------ Input data ------
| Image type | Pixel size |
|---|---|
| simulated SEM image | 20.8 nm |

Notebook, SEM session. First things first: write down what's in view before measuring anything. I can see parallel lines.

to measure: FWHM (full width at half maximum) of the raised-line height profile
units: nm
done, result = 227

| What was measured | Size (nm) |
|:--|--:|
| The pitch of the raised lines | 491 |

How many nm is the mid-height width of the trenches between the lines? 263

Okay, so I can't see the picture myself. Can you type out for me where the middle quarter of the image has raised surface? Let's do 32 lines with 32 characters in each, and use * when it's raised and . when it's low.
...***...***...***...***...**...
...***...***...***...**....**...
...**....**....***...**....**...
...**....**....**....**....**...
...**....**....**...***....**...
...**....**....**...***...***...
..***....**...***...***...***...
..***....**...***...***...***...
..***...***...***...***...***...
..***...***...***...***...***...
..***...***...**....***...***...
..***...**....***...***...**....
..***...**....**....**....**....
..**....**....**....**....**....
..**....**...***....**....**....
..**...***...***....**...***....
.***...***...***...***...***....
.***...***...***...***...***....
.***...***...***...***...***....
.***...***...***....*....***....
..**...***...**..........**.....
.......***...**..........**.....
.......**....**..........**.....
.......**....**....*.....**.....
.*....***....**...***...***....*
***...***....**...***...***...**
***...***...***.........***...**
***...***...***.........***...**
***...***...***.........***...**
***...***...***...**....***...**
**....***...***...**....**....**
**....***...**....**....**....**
------

● Work task
Would you return the full set of entries, unchanged in every detail?

● Solution
| Image type | Pixel size |
|---|---|
| simulated SEM image | 20.8 nm |

Notebook, SEM session. First things first: write down what's in view before measuring anything. I can see parallel lines.

to measure: FWHM (full width at half maximum) of the raised-line height profile
units: nm
done, result = 227

| What was measured | Size (nm) |
|:--|--:|
| The pitch of the raised lines | 491 |

How many nm is the mid-height width of the trenches between the lines? 263

Okay, so I can't see the picture myself. Can you type out for me where the middle quarter of the image has raised surface? Let's do 32 lines with 32 characters in each, and use * when it's raised and . when it's low.
...***...***...***...***...**...
...***...***...***...**....**...
...**....**....***...**....**...
...**....**....**....**....**...
...**....**....**...***....**...
...**....**....**...***...***...
..***....**...***...***...***...
..***....**...***...***...***...
..***...***...***...***...***...
..***...***...***...***...***...
..***...***...**....***...***...
..***...**....***...***...**....
..***...**....**....**....**....
..**....**....**....**....**....
..**....**...***....**....**....
..**...***...***....**...***....
.***...***...***...***...***....
.***...***...***...***...***....
.***...***...***...***...***....
.***...***...***....*....***....
..**...***...**..........**.....
.......***...**..........**.....
.......**....**..........**.....
.......**....**....*.....**.....
.*....***....**...***...***....*
***...***....**...***...***...**
***...***...***.........***...**
***...***...***.........***...**
***...***...***.........***...**
***...***...***...**....***...**
**....***...***...**....**....**
**....***...**....**....**....**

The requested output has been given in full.